* **Records shown**:
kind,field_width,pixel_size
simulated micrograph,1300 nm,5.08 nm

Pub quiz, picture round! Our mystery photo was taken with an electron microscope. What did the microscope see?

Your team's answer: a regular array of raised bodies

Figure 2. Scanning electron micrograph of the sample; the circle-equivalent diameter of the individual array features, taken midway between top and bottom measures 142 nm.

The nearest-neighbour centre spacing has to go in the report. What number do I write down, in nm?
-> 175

* **Required action**:
With the line holding "Figure 2. Scanning" as the first and the line holding "The nearest-neighbour centre" as the last, please transcribe exactly the lines of the material above in that range and nothing else.

* **Expected answer**:
Figure 2. Scanning electron micrograph of the sample; the circle-equivalent diameter of the individual array features, taken midway between top and bottom measures 142 nm.

The nearest-neighbour centre spacing has to go in the report. What number do I write down, in nm?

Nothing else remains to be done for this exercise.